MATERIAL SUPPLIED:
_____

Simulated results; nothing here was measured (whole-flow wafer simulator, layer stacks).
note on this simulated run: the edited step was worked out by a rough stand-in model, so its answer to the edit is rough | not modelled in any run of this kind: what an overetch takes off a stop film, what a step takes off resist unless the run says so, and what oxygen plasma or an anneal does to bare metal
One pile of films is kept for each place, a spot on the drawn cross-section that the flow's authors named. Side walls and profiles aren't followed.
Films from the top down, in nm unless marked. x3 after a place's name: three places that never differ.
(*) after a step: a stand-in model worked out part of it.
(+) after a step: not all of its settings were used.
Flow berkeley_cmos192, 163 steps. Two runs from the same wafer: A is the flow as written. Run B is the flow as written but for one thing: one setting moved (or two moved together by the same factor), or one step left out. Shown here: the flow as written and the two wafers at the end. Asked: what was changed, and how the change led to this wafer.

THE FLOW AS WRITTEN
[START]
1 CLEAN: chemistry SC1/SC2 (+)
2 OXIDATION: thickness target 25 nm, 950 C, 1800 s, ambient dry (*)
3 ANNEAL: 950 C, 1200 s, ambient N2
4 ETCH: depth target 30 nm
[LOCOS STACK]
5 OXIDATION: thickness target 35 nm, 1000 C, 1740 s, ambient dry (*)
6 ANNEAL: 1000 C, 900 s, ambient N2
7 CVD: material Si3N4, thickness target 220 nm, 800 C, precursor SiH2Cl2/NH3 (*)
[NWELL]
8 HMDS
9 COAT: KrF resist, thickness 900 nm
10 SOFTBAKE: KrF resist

_____

EXERCISE:
Repeat every entry exactly as written above.

ANSWER BOX:
Simulated results; nothing here was measured (whole-flow wafer simulator, layer stacks).
note on this simulated run: the edited step was worked out by a rough stand-in model, so its answer to the edit is rough | not modelled in any run of this kind: what an overetch takes off a stop film, what a step takes off resist unless the run says so, and what oxygen plasma or an anneal does to bare metal
One pile of films is kept for each place, a spot on the drawn cross-section that the flow's authors named. Side walls and profiles aren't followed.
Films from the top down, in nm unless marked. x3 after a place's name: three places that never differ.
(*) after a step: a stand-in model worked out part of it.
(+) after a step: not all of its settings were used.
Flow berkeley_cmos192, 163 steps. Two runs from the same wafer: A is the flow as written. Run B is the flow as written but for one thing: one setting moved (or two moved together by the same factor), or one step left out. Shown here: the flow as written and the two wafers at the end. Asked: what was changed, and how the change led to this wafer.

THE FLOW AS WRITTEN
[START]
1 CLEAN: chemistry SC1/SC2 (+)
2 OXIDATION: thickness target 25 nm, 950 C, 1800 s, ambient dry (*)
3 ANNEAL: 950 C, 1200 s, ambient N2
4 ETCH: depth target 30 nm
[LOCOS STACK]
5 OXIDATION: thickness target 35 nm, 1000 C, 1740 s, ambient dry (*)
6 ANNEAL: 1000 C, 900 s, ambient N2
7 CVD: material Si3N4, thickness target 220 nm, 800 C, precursor SiH2Cl2/NH3 (*)
[NWELL]
8 HMDS
9 COAT: KrF resist, thickness 900 nm
10 SOFTBAKE: KrF resist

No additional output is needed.